ACTION ITEM: The exercise asks for every line of the data to be reproduced exactly.

DATA SUPPLIED:

####

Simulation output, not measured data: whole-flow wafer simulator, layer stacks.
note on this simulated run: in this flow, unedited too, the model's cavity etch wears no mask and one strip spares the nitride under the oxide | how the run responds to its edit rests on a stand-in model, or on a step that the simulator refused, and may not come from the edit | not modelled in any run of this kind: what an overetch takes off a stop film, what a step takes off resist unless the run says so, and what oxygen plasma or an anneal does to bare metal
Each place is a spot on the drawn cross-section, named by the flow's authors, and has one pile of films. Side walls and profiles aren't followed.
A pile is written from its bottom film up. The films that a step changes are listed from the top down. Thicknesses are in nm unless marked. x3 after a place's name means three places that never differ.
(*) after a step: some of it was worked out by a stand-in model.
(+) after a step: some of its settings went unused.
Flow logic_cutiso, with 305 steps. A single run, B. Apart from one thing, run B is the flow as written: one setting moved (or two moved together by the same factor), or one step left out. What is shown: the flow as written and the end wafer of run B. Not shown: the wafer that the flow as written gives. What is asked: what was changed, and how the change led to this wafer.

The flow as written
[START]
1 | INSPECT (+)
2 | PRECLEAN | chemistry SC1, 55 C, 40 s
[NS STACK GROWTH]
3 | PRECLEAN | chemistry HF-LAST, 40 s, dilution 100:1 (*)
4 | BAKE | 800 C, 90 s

####

EXPECTED ANSWER:
Simulation output, not measured data: whole-flow wafer simulator, layer stacks.
note on this simulated run: in this flow, unedited too, the model's cavity etch wears no mask and one strip spares the nitride under the oxide | how the run responds to its edit rests on a stand-in model, or on a step that the simulator refused, and may not come from the edit | not modelled in any run of this kind: what an overetch takes off a stop film, what a step takes off resist unless the run says so, and what oxygen plasma or an anneal does to bare metal
Each place is a spot on the drawn cross-section, named by the flow's authors, and has one pile of films. Side walls and profiles aren't followed.
A pile is written from its bottom film up. The films that a step changes are listed from the top down. Thicknesses are in nm unless marked. x3 after a place's name means three places that never differ.
(*) after a step: some of it was worked out by a stand-in model.
(+) after a step: some of its settings went unused.
Flow logic_cutiso, with 305 steps. A single run, B. Apart from one thing, run B is the flow as written: one setting moved (or two moved together by the same factor), or one step left out. What is shown: the flow as written and the end wafer of run B. Not shown: the wafer that the flow as written gives. What is asked: what was changed, and how the change led to this wafer.

The flow as written
[START]
1 | INSPECT (+)
2 | PRECLEAN | chemistry SC1, 55 C, 40 s
[NS STACK GROWTH]
3 | PRECLEAN | chemistry HF-LAST, 40 s, dilution 100:1 (*)
4 | BAKE | 800 C, 90 s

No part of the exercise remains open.